> **LISTED ENTRIES**:
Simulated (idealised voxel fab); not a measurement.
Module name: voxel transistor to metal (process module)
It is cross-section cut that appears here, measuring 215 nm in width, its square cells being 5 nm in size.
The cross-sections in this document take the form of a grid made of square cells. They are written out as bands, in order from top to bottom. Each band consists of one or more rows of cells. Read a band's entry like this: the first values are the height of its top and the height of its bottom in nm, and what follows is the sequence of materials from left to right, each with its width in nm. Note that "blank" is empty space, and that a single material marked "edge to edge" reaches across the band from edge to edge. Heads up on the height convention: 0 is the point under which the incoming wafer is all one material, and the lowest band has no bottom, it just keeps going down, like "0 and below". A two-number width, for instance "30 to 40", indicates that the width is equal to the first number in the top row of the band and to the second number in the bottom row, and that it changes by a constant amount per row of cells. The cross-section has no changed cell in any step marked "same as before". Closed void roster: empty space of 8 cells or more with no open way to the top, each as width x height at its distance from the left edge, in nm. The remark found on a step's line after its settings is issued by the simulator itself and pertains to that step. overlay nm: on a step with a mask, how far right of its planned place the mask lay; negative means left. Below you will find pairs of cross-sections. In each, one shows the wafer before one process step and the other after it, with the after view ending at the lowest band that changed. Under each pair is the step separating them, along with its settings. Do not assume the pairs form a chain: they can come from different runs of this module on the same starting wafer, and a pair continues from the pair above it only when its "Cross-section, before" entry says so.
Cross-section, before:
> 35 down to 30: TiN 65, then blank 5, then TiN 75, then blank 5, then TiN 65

> **BRIEF**: Generate a verbatim printout of all the entries.

> **TASK RESULT**:
Simulated (idealised voxel fab); not a measurement.
Module name: voxel transistor to metal (process module)
It is cross-section cut that appears here, measuring 215 nm in width, its square cells being 5 nm in size.
The cross-sections in this document take the form of a grid made of square cells. They are written out as bands, in order from top to bottom. Each band consists of one or more rows of cells. Read a band's entry like this: the first values are the height of its top and the height of its bottom in nm, and what follows is the sequence of materials from left to right, each with its width in nm. Note that "blank" is empty space, and that a single material marked "edge to edge" reaches across the band from edge to edge. Heads up on the height convention: 0 is the point under which the incoming wafer is all one material, and the lowest band has no bottom, it just keeps going down, like "0 and below". A two-number width, for instance "30 to 40", indicates that the width is equal to the first number in the top row of the band and to the second number in the bottom row, and that it changes by a constant amount per row of cells. The cross-section has no changed cell in any step marked "same as before". Closed void roster: empty space of 8 cells or more with no open way to the top, each as width x height at its distance from the left edge, in nm. The remark found on a step's line after its settings is issued by the simulator itself and pertains to that step. overlay nm: on a step with a mask, how far right of its planned place the mask lay; negative means left. Below you will find pairs of cross-sections. In each, one shows the wafer before one process step and the other after it, with the after view ending at the lowest band that changed. Under each pair is the step separating them, along with its settings. Do not assume the pairs form a chain: they can come from different runs of this module on the same starting wafer, and a pair continues from the pair above it only when its "Cross-section, before" entry says so.
Cross-section, before:
> 35 down to 30: TiN 65, then blank 5, then TiN 75, then blank 5, then TiN 65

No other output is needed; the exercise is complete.